> [WORK INSTRUCTION]: Once you reach the line containing "run 8 day=1.896" in the entries below, write out that line and each one after it down to the line containing "run 12 day=2.242", exactly and with nothing added.

--- START ---

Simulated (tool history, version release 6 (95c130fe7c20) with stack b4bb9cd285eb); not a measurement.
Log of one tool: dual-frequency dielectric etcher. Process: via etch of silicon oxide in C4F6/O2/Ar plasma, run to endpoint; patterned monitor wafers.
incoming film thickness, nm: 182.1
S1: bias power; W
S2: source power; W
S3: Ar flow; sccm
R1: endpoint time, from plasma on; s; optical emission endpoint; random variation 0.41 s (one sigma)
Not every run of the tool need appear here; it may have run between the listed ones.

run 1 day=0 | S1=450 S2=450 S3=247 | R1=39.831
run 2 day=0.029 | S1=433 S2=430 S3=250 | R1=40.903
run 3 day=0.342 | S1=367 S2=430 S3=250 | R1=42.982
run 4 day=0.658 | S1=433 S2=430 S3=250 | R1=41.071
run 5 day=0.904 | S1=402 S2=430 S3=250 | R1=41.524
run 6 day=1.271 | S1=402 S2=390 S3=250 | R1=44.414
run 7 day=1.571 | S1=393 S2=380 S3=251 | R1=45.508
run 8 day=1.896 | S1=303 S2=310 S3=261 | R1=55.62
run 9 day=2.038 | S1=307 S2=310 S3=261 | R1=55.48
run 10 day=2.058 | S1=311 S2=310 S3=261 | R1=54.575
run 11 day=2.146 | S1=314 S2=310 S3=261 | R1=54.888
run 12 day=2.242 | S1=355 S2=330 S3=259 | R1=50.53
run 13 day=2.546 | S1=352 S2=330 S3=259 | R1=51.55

--- END ---

> [SOLUTION]:
run 8 day=1.896 | S1=303 S2=310 S3=261 | R1=55.62
run 9 day=2.038 | S1=307 S2=310 S3=261 | R1=55.48
run 10 day=2.058 | S1=311 S2=310 S3=261 | R1=54.575
run 11 day=2.146 | S1=314 S2=310 S3=261 | R1=54.888
run 12 day=2.242 | S1=355 S2=330 S3=259 | R1=50.53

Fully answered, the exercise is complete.